* [DATA PROVIDED]:
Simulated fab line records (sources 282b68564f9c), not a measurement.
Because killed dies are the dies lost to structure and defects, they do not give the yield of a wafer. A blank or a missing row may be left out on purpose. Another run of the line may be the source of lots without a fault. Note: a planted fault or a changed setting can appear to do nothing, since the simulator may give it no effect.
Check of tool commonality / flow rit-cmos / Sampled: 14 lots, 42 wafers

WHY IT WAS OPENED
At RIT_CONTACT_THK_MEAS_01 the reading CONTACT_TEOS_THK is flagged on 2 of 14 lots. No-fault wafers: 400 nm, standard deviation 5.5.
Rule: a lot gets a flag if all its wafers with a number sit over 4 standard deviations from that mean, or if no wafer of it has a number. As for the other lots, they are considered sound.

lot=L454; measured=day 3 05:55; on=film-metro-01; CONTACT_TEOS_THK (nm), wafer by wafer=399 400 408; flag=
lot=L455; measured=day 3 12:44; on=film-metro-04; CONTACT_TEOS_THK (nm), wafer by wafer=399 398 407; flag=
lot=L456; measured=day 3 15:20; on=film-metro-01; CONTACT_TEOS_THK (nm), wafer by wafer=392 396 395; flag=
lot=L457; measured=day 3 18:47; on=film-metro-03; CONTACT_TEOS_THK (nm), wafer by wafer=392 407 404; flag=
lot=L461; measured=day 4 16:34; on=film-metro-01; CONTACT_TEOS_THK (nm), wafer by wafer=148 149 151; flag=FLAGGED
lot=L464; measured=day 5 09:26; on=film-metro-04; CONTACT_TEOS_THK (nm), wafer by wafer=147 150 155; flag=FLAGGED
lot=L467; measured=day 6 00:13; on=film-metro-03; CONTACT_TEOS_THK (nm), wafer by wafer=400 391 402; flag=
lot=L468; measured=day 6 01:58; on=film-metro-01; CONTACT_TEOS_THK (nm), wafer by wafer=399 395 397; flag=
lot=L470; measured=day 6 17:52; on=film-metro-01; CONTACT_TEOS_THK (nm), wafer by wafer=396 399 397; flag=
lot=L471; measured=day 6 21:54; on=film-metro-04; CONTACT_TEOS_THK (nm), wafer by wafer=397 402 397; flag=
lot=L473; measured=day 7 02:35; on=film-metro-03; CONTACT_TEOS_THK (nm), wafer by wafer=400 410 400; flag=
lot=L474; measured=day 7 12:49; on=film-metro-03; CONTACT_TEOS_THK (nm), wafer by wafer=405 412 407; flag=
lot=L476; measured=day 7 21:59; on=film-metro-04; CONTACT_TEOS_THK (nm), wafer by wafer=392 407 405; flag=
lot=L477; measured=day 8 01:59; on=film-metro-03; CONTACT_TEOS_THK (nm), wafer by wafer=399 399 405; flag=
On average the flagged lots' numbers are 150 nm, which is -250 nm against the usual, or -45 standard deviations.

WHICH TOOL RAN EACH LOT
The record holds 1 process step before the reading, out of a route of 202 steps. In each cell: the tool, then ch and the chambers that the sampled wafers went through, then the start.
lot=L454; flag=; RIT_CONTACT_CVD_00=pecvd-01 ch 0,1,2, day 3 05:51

* [EXERCISE]: Exactly as written, reproduce the lines of the data above from the first line through the line where "Rule: a lot" appears.

* [TASK ANSWER]:
Simulated fab line records (sources 282b68564f9c), not a measurement.
Because killed dies are the dies lost to structure and defects, they do not give the yield of a wafer. A blank or a missing row may be left out on purpose. Another run of the line may be the source of lots without a fault. Note: a planted fault or a changed setting can appear to do nothing, since the simulator may give it no effect.
Check of tool commonality / flow rit-cmos / Sampled: 14 lots, 42 wafers

WHY IT WAS OPENED
At RIT_CONTACT_THK_MEAS_01 the reading CONTACT_TEOS_THK is flagged on 2 of 14 lots. No-fault wafers: 400 nm, standard deviation 5.5.
Rule: a lot gets a flag if all its wafers with a number sit over 4 standard deviations from that mean, or if no wafer of it has a number. As for the other lots, they are considered sound.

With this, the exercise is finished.